++++ RECORDED INFORMATION

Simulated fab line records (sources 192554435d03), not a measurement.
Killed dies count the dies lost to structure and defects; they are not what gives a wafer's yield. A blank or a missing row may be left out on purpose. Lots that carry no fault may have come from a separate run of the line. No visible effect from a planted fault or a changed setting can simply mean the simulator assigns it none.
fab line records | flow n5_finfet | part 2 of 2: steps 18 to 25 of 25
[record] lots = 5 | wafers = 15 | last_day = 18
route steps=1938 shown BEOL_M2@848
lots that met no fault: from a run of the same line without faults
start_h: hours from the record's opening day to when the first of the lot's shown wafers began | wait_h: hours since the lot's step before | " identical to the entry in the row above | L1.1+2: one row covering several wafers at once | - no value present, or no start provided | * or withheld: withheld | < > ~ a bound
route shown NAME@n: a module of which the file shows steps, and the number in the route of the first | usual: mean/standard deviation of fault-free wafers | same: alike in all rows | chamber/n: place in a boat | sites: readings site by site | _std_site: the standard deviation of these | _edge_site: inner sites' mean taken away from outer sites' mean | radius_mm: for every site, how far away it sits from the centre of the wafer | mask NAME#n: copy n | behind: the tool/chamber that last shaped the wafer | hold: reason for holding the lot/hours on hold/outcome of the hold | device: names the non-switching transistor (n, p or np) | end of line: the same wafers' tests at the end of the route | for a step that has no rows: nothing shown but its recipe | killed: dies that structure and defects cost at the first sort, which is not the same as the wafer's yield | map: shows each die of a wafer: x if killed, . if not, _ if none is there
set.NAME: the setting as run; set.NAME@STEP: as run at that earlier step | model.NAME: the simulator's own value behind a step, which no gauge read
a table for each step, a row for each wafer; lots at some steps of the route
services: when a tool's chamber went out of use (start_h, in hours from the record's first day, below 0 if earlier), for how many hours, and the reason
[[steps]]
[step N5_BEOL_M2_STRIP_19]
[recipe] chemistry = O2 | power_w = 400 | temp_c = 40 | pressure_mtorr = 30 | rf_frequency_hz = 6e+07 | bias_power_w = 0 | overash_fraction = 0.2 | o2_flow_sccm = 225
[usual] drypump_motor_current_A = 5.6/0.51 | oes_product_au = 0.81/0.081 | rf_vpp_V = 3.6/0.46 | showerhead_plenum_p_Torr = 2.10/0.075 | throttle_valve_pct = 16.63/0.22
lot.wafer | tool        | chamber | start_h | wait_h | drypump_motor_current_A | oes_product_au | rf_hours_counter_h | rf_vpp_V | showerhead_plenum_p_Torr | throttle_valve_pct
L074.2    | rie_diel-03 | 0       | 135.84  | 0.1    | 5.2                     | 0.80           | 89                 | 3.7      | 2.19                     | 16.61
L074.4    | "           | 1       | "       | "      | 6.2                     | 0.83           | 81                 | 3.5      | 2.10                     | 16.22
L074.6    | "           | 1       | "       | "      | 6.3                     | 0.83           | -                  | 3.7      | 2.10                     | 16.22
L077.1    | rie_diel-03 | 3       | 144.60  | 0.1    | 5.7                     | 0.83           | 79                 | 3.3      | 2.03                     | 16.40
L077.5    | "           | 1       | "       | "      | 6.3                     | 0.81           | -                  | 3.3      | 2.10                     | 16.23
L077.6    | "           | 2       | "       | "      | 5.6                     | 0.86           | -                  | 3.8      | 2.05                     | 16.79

++++++++

#### WORK ORDER:
Starting with the first line of the data above, copy each line exactly until you reach the line with "lots that met"; include that line as well.

#### ANSWER SPACE:
Simulated fab line records (sources 192554435d03), not a measurement.
Killed dies count the dies lost to structure and defects; they are not what gives a wafer's yield. A blank or a missing row may be left out on purpose. Lots that carry no fault may have come from a separate run of the line. No visible effect from a planted fault or a changed setting can simply mean the simulator assigns it none.
fab line records | flow n5_finfet | part 2 of 2: steps 18 to 25 of 25
[record] lots = 5 | wafers = 15 | last_day = 18
route steps=1938 shown BEOL_M2@848
lots that met no fault: from a run of the same line without faults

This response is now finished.